**EXERCISE**
Copy exactly the lines of the data below that run from the line holding "The nearest-neighbour distance" through the line holding "o........ooo........ooo........o", both ends included.

**DATA EXTRACTS**
==============================

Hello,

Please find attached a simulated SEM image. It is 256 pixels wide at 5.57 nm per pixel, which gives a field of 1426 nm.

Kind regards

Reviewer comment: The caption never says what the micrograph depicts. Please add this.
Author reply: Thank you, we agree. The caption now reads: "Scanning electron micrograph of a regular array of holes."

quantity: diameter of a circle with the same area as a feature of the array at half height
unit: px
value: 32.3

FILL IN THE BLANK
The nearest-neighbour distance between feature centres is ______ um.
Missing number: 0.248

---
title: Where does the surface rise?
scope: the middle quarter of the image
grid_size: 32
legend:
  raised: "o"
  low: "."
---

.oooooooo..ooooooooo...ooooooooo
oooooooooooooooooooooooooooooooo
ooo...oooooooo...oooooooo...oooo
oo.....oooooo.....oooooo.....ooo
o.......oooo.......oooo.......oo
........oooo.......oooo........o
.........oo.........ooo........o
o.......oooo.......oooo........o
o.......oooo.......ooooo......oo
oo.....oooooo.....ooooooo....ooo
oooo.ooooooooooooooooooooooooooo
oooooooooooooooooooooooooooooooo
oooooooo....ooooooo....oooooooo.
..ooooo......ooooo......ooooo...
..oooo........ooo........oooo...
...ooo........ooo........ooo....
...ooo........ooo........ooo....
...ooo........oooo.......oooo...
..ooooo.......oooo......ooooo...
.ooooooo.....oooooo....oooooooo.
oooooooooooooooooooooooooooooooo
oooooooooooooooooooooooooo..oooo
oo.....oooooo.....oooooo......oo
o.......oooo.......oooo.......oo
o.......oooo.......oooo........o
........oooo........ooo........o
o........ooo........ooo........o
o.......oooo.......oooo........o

==============================

**TASK RESULT**
The nearest-neighbour distance between feature centres is ______ um.
Missing number: 0.248

---
title: Where does the surface rise?
scope: the middle quarter of the image
grid_size: 32
legend:
  raised: "o"
  low: "."
---

.oooooooo..ooooooooo...ooooooooo
oooooooooooooooooooooooooooooooo
ooo...oooooooo...oooooooo...oooo
oo.....oooooo.....oooooo.....ooo
o.......oooo.......oooo.......oo
........oooo.......oooo........o
.........oo.........ooo........o
o.......oooo.......oooo........o
o.......oooo.......ooooo......oo
oo.....oooooo.....ooooooo....ooo
oooo.ooooooooooooooooooooooooooo
oooooooooooooooooooooooooooooooo
oooooooo....ooooooo....oooooooo.
..ooooo......ooooo......ooooo...
..oooo........ooo........oooo...
...ooo........ooo........ooo....
...ooo........ooo........ooo....
...ooo........oooo.......oooo...
..ooooo.......oooo......ooooo...
.ooooooo.....oooooo....oooooooo.
oooooooooooooooooooooooooooooooo
oooooooooooooooooooooooooo..oooo
oo.....oooooo.....oooooo......oo
o.......oooo.......oooo.......oo
o.......oooo.......oooo........o
........oooo........ooo........o
o........ooo........ooo........o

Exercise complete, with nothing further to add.